MATERIAL PROVIDED:
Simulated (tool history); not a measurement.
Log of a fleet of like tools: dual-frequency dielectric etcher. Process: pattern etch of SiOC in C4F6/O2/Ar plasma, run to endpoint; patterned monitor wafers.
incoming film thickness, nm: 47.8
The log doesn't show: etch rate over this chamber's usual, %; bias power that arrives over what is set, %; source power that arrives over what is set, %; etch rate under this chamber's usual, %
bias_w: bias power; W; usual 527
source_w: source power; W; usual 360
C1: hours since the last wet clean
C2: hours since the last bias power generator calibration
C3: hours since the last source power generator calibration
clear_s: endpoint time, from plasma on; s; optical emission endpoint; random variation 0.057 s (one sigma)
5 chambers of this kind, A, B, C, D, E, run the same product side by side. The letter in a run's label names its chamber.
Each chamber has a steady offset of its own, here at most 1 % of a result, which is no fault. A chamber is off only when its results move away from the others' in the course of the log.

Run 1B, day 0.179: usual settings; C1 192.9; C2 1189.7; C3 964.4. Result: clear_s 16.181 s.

WORK ITEM: Each entry, from start to finish, must be restated exactly.

RESPONSE:
Simulated (tool history); not a measurement.
Log of a fleet of like tools: dual-frequency dielectric etcher. Process: pattern etch of SiOC in C4F6/O2/Ar plasma, run to endpoint; patterned monitor wafers.
incoming film thickness, nm: 47.8
The log doesn't show: etch rate over this chamber's usual, %; bias power that arrives over what is set, %; source power that arrives over what is set, %; etch rate under this chamber's usual, %
bias_w: bias power; W; usual 527
source_w: source power; W; usual 360
C1: hours since the last wet clean
C2: hours since the last bias power generator calibration
C3: hours since the last source power generator calibration
clear_s: endpoint time, from plasma on; s; optical emission endpoint; random variation 0.057 s (one sigma)
5 chambers of this kind, A, B, C, D, E, run the same product side by side. The letter in a run's label names its chamber.
Each chamber has a steady offset of its own, here at most 1 % of a result, which is no fault. A chamber is off only when its results move away from the others' in the course of the log.

Run 1B, day 0.179: usual settings; C1 192.9; C2 1189.7; C3 964.4. Result: clear_s 16.181 s.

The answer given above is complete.